*** Begin section ***

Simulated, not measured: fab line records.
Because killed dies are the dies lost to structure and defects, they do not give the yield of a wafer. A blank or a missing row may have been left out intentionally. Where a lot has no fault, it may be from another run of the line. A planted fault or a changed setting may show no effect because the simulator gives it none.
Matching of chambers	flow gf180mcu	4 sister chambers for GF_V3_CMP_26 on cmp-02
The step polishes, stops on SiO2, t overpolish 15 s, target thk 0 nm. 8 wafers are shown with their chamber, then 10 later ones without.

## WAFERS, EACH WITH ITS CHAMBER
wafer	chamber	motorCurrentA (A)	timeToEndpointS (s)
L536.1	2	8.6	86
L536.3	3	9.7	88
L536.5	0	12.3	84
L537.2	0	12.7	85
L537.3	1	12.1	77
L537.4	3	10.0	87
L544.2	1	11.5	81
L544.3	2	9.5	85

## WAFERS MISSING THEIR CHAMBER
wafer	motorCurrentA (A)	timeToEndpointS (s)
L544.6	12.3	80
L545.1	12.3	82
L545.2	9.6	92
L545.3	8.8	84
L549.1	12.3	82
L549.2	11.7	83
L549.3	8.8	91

*** End section ***

Your response should consist of the full listing, repeated exactly.

== EXERCISE RESPONSE ==
Simulated, not measured: fab line records.
Because killed dies are the dies lost to structure and defects, they do not give the yield of a wafer. A blank or a missing row may have been left out intentionally. Where a lot has no fault, it may be from another run of the line. A planted fault or a changed setting may show no effect because the simulator gives it none.
Matching of chambers	flow gf180mcu	4 sister chambers for GF_V3_CMP_26 on cmp-02
The step polishes, stops on SiO2, t overpolish 15 s, target thk 0 nm. 8 wafers are shown with their chamber, then 10 later ones without.

## WAFERS, EACH WITH ITS CHAMBER
wafer	chamber	motorCurrentA (A)	timeToEndpointS (s)
L536.1	2	8.6	86
L536.3	3	9.7	88
L536.5	0	12.3	84
L537.2	0	12.7	85
L537.3	1	12.1	77
L537.4	3	10.0	87
L544.2	1	11.5	81
L544.3	2	9.5	85

## WAFERS MISSING THEIR CHAMBER
wafer	motorCurrentA (A)	timeToEndpointS (s)
L544.6	12.3	80
L545.1	12.3	82
L545.2	9.6	92
L545.3	8.8	84
L549.1	12.3	82
L549.2	11.7	83
L549.3	8.8	91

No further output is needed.